Top of Data for review

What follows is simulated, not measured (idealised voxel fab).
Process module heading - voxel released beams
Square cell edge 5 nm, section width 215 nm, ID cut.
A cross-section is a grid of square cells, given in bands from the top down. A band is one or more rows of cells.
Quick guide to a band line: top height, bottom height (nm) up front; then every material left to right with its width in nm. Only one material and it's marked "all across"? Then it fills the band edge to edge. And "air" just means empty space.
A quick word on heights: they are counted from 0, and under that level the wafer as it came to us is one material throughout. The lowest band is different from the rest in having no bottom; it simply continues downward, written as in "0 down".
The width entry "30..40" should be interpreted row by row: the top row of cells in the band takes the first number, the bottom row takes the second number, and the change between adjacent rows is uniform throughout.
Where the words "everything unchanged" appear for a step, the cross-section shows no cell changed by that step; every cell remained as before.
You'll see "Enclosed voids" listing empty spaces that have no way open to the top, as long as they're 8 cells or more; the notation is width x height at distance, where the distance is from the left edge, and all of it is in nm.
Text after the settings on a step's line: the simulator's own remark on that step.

Bottom of Data for review

__Work item__
Restate word for word only the lines running from the beginning of the data to the line holding "A cross-section is", both included.

__Answer section__
What follows is simulated, not measured (idealised voxel fab).
Process module heading - voxel released beams
Square cell edge 5 nm, section width 215 nm, ID cut.
A cross-section is a grid of square cells, given in bands from the top down. A band is one or more rows of cells.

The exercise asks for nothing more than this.